> _Work instruction_: Could you copy, exactly as written, every line from the first line of the records through the one containing "I can see the"?

********

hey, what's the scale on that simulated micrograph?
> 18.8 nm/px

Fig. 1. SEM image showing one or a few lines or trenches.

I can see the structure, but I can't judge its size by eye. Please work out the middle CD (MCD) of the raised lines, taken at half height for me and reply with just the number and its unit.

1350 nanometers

********

> _Response area_:
hey, what's the scale on that simulated micrograph?
> 18.8 nm/px

Fig. 1. SEM image showing one or a few lines or trenches.

I can see the structure, but I can't judge its size by eye. Please work out the middle CD (MCD) of the raised lines, taken at half height for me and reply with just the number and its unit.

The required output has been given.